Available data |
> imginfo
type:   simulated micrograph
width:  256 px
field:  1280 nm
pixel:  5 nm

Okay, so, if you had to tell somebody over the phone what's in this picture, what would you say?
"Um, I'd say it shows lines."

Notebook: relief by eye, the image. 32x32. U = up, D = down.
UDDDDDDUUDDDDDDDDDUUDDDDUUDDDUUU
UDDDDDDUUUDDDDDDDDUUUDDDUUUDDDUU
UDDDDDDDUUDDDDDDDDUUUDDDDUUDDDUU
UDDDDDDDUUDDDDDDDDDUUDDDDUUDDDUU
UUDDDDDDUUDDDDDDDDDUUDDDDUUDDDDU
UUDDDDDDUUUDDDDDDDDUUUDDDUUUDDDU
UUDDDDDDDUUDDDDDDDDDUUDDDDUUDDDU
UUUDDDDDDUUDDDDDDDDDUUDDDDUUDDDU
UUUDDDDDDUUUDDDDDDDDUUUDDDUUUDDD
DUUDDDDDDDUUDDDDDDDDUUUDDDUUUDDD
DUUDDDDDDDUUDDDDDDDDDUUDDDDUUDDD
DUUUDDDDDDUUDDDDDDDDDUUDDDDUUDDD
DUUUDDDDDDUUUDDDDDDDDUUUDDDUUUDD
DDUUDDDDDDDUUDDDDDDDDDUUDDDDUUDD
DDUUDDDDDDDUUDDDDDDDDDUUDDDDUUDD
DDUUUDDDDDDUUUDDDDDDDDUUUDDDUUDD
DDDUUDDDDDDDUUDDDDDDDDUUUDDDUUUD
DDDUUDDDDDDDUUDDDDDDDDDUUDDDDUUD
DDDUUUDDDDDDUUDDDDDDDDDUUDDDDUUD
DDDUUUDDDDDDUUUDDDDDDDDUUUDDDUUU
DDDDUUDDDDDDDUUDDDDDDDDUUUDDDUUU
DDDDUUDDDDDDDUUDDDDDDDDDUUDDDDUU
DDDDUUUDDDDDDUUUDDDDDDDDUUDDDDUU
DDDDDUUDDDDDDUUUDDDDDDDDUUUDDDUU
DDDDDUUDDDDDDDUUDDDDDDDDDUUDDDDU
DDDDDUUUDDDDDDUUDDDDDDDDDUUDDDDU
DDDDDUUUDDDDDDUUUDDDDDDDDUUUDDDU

Assigned task |
Give back exactly what runs from the first line of the listing above to the line that contains "UDDDDDDUUDDDDDDDDDUUDDDDUUDDDUUU", keeping both end lines.

Exercise response |
> imginfo
type:   simulated micrograph
width:  256 px
field:  1280 nm
pixel:  5 nm

Okay, so, if you had to tell somebody over the phone what's in this picture, what would you say?
"Um, I'd say it shows lines."

Notebook: relief by eye, the image. 32x32. U = up, D = down.
UDDDDDDUUDDDDDDDDDUUDDDDUUDDDUUU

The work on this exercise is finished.